## Available data
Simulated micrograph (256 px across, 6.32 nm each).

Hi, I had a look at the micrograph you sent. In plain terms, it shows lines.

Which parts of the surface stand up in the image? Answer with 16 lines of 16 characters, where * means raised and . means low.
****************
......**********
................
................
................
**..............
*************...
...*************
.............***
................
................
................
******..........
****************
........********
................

## Required action
Take the first line of the material above as the start and the line that contains "Which parts of" as the end. Output only that span, every line exactly as it stands.

## Solution
Simulated micrograph (256 px across, 6.32 nm each).

Hi, I had a look at the micrograph you sent. In plain terms, it shows lines.

Which parts of the surface stand up in the image? Answer with 16 lines of 16 characters, where * means raised and . means low.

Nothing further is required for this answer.